• Work request: The full set of records must be printed exactly as given.

....

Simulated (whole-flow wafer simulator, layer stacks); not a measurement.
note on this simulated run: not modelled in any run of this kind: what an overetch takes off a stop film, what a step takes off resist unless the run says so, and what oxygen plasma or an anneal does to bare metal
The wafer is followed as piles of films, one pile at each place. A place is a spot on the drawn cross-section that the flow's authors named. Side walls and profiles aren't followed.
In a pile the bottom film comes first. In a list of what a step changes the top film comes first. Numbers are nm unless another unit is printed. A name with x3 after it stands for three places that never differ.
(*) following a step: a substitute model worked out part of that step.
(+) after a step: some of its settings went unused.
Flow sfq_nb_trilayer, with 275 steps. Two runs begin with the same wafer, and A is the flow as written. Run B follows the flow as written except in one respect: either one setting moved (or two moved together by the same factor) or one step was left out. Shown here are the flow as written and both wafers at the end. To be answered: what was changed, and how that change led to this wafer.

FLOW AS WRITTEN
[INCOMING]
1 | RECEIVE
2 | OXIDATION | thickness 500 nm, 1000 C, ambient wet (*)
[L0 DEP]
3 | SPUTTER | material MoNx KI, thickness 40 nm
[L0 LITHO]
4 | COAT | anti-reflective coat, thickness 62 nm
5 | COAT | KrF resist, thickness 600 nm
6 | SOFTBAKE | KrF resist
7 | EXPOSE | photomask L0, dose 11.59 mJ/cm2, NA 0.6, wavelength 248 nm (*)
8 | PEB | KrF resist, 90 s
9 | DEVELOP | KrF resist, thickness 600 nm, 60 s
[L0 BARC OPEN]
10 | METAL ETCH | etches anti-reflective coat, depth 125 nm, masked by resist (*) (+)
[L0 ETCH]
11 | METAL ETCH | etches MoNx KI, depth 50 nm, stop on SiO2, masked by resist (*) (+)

....

• Exercise result:
Simulated (whole-flow wafer simulator, layer stacks); not a measurement.
note on this simulated run: not modelled in any run of this kind: what an overetch takes off a stop film, what a step takes off resist unless the run says so, and what oxygen plasma or an anneal does to bare metal
The wafer is followed as piles of films, one pile at each place. A place is a spot on the drawn cross-section that the flow's authors named. Side walls and profiles aren't followed.
In a pile the bottom film comes first. In a list of what a step changes the top film comes first. Numbers are nm unless another unit is printed. A name with x3 after it stands for three places that never differ.
(*) following a step: a substitute model worked out part of that step.
(+) after a step: some of its settings went unused.
Flow sfq_nb_trilayer, with 275 steps. Two runs begin with the same wafer, and A is the flow as written. Run B follows the flow as written except in one respect: either one setting moved (or two moved together by the same factor) or one step was left out. Shown here are the flow as written and both wafers at the end. To be answered: what was changed, and how that change led to this wafer.

FLOW AS WRITTEN
[INCOMING]
1 | RECEIVE
2 | OXIDATION | thickness 500 nm, 1000 C, ambient wet (*)
[L0 DEP]
3 | SPUTTER | material MoNx KI, thickness 40 nm
[L0 LITHO]
4 | COAT | anti-reflective coat, thickness 62 nm
5 | COAT | KrF resist, thickness 600 nm
6 | SOFTBAKE | KrF resist
7 | EXPOSE | photomask L0, dose 11.59 mJ/cm2, NA 0.6, wavelength 248 nm (*)
8 | PEB | KrF resist, 90 s
9 | DEVELOP | KrF resist, thickness 600 nm, 60 s
[L0 BARC OPEN]
10 | METAL ETCH | etches anti-reflective coat, depth 125 nm, masked by resist (*) (+)
[L0 ETCH]
11 | METAL ETCH | etches MoNx KI, depth 50 nm, stop on SiO2, masked by resist (*) (+)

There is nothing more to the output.